» **Data for analysis**
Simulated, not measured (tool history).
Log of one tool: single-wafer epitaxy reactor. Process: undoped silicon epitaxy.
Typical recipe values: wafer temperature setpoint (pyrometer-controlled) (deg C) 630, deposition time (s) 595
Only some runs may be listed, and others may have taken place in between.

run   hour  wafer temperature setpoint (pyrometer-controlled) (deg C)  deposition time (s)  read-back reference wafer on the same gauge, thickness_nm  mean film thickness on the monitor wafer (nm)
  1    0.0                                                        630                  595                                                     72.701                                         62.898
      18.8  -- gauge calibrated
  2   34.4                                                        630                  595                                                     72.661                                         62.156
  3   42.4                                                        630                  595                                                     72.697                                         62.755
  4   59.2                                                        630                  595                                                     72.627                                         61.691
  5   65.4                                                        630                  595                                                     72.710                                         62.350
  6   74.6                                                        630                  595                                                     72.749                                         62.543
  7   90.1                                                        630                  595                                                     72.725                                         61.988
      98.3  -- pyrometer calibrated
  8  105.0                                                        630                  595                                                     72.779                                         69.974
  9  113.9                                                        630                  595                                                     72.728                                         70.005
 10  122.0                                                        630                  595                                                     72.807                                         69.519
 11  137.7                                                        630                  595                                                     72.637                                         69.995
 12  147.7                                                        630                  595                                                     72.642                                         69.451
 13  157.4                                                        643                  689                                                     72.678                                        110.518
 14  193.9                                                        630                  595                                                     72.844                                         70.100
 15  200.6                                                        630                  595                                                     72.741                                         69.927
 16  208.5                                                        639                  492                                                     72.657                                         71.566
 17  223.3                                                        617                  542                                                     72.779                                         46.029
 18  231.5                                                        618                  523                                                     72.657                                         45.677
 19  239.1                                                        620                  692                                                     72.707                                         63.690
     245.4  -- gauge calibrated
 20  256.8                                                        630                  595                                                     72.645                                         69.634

» **Requirement**
Exactly the lines from the start of the entries through the one bearing "monitor wafer (nm)" are to be output, with both ends included.

» **Exercise response**
Simulated, not measured (tool history).
Log of one tool: single-wafer epitaxy reactor. Process: undoped silicon epitaxy.
Typical recipe values: wafer temperature setpoint (pyrometer-controlled) (deg C) 630, deposition time (s) 595
Only some runs may be listed, and others may have taken place in between.

run   hour  wafer temperature setpoint (pyrometer-controlled) (deg C)  deposition time (s)  read-back reference wafer on the same gauge, thickness_nm  mean film thickness on the monitor wafer (nm)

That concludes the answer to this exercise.